Required action: Within the entries below, find the portion that opens with the line containing "C1: wafers since the last listed run" and closes with the line containing "The tool may". Retype that portion exactly and only.

Dataset excerpts:
>>>

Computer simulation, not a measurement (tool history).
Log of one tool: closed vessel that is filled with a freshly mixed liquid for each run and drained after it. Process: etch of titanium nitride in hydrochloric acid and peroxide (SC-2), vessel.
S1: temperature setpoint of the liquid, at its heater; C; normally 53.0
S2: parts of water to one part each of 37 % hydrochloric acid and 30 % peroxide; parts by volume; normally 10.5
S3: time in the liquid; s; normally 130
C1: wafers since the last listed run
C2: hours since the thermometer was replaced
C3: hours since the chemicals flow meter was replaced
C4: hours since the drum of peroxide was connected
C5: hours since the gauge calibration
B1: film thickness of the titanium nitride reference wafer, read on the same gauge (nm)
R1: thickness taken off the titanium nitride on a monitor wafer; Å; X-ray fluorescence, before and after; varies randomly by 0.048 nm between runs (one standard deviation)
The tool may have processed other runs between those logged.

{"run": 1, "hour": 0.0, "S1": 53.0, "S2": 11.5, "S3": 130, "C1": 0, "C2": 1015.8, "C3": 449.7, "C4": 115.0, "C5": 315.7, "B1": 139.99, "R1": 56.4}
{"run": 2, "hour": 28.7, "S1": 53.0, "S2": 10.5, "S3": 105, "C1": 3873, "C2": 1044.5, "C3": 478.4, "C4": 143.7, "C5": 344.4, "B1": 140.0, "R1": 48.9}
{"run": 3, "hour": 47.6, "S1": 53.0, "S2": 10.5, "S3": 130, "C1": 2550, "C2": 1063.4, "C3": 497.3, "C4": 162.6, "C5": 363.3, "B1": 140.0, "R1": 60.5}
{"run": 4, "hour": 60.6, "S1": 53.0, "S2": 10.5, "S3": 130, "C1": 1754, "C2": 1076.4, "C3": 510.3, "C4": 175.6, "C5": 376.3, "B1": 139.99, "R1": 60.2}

<<<

Solution:
C1: wafers since the last listed run
C2: hours since the thermometer was replaced
C3: hours since the chemicals flow meter was replaced
C4: hours since the drum of peroxide was connected
C5: hours since the gauge calibration
B1: film thickness of the titanium nitride reference wafer, read on the same gauge (nm)
R1: thickness taken off the titanium nitride on a monitor wafer; Å; X-ray fluorescence, before and after; varies randomly by 0.048 nm between runs (one standard deviation)
The tool may have processed other runs between those logged.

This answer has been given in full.